+++ Data provided +++

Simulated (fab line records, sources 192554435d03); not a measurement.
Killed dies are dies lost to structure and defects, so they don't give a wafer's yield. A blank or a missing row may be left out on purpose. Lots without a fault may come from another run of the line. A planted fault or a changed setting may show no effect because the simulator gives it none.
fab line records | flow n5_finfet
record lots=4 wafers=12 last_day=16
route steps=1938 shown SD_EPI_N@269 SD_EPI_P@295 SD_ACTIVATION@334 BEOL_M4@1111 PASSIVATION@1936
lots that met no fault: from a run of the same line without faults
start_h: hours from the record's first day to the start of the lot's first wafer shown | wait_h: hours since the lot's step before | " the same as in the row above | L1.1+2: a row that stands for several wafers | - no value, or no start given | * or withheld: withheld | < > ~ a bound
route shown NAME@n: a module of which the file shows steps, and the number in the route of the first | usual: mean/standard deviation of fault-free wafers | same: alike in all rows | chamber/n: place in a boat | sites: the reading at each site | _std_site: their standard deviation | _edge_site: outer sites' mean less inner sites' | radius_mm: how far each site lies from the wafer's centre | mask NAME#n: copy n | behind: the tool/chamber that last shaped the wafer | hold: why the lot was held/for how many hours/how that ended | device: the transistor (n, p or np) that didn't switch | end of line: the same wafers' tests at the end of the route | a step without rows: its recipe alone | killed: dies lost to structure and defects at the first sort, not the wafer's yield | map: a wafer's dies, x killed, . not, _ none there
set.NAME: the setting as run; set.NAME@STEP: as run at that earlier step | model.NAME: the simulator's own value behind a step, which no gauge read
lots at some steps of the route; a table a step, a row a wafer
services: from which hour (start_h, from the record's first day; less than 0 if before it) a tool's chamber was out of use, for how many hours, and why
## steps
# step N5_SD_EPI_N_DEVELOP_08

+++

Assignment: Would you reproduce the entire listing, keeping every line as it is?

Written response:
Simulated (fab line records, sources 192554435d03); not a measurement.
Killed dies are dies lost to structure and defects, so they don't give a wafer's yield. A blank or a missing row may be left out on purpose. Lots without a fault may come from another run of the line. A planted fault or a changed setting may show no effect because the simulator gives it none.
fab line records | flow n5_finfet
record lots=4 wafers=12 last_day=16
route steps=1938 shown SD_EPI_N@269 SD_EPI_P@295 SD_ACTIVATION@334 BEOL_M4@1111 PASSIVATION@1936
lots that met no fault: from a run of the same line without faults
start_h: hours from the record's first day to the start of the lot's first wafer shown | wait_h: hours since the lot's step before | " the same as in the row above | L1.1+2: a row that stands for several wafers | - no value, or no start given | * or withheld: withheld | < > ~ a bound
route shown NAME@n: a module of which the file shows steps, and the number in the route of the first | usual: mean/standard deviation of fault-free wafers | same: alike in all rows | chamber/n: place in a boat | sites: the reading at each site | _std_site: their standard deviation | _edge_site: outer sites' mean less inner sites' | radius_mm: how far each site lies from the wafer's centre | mask NAME#n: copy n | behind: the tool/chamber that last shaped the wafer | hold: why the lot was held/for how many hours/how that ended | device: the transistor (n, p or np) that didn't switch | end of line: the same wafers' tests at the end of the route | a step without rows: its recipe alone | killed: dies lost to structure and defects at the first sort, not the wafer's yield | map: a wafer's dies, x killed, . not, _ none there
set.NAME: the setting as run; set.NAME@STEP: as run at that earlier step | model.NAME: the simulator's own value behind a step, which no gauge read
lots at some steps of the route; a table a step, a row a wafer
services: from which hour (start_h, from the record's first day; less than 0 if before it) a tool's chamber was out of use, for how many hours, and why
## steps
# step N5_SD_EPI_N_DEVELOP_08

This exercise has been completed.